*Requirement*: Some entries follow. Reproduce exactly the lines starting at the one with "Killed dies count" and stopping after the one with "services: the hour".

::::::::::
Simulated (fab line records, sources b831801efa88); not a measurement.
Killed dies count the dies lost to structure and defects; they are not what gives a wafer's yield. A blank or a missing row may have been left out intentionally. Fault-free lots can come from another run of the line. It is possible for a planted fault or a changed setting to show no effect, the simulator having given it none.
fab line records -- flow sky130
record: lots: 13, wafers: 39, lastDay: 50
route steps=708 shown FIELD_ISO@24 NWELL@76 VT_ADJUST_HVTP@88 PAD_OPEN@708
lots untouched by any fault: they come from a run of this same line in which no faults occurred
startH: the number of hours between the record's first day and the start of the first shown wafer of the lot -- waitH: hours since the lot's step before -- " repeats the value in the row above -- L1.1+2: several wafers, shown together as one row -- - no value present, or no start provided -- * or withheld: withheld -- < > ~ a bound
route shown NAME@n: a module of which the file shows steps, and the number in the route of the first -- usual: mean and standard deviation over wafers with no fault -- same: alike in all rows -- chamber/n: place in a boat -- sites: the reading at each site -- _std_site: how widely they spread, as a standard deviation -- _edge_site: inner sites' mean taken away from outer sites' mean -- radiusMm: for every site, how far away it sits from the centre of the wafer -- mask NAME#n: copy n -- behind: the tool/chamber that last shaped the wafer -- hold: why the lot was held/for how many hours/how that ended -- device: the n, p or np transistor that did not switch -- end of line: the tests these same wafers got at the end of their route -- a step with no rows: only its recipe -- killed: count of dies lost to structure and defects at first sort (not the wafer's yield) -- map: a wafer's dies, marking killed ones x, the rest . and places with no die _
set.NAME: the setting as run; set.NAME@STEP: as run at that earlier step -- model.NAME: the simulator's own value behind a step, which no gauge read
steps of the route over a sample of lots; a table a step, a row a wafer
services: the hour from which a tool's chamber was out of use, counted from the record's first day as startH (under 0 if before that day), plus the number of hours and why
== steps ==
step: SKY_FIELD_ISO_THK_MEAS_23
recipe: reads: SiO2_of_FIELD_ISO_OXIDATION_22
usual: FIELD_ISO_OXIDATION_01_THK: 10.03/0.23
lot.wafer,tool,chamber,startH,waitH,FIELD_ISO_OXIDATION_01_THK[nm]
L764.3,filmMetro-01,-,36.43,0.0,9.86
::::::::::

*Exercise answer*:
Killed dies count the dies lost to structure and defects; they are not what gives a wafer's yield. A blank or a missing row may have been left out intentionally. Fault-free lots can come from another run of the line. It is possible for a planted fault or a changed setting to show no effect, the simulator having given it none.
fab line records -- flow sky130
record: lots: 13, wafers: 39, lastDay: 50
route steps=708 shown FIELD_ISO@24 NWELL@76 VT_ADJUST_HVTP@88 PAD_OPEN@708
lots untouched by any fault: they come from a run of this same line in which no faults occurred
startH: the number of hours between the record's first day and the start of the first shown wafer of the lot -- waitH: hours since the lot's step before -- " repeats the value in the row above -- L1.1+2: several wafers, shown together as one row -- - no value present, or no start provided -- * or withheld: withheld -- < > ~ a bound
route shown NAME@n: a module of which the file shows steps, and the number in the route of the first -- usual: mean and standard deviation over wafers with no fault -- same: alike in all rows -- chamber/n: place in a boat -- sites: the reading at each site -- _std_site: how widely they spread, as a standard deviation -- _edge_site: inner sites' mean taken away from outer sites' mean -- radiusMm: for every site, how far away it sits from the centre of the wafer -- mask NAME#n: copy n -- behind: the tool/chamber that last shaped the wafer -- hold: why the lot was held/for how many hours/how that ended -- device: the n, p or np transistor that did not switch -- end of line: the tests these same wafers got at the end of their route -- a step with no rows: only its recipe -- killed: count of dies lost to structure and defects at first sort (not the wafer's yield) -- map: a wafer's dies, marking killed ones x, the rest . and places with no die _
set.NAME: the setting as run; set.NAME@STEP: as run at that earlier step -- model.NAME: the simulator's own value behind a step, which no gauge read
steps of the route over a sample of lots; a table a step, a row a wafer
services: the hour from which a tool's chamber was out of use, counted from the record's first day as startH (under 0 if before that day), plus the number of hours and why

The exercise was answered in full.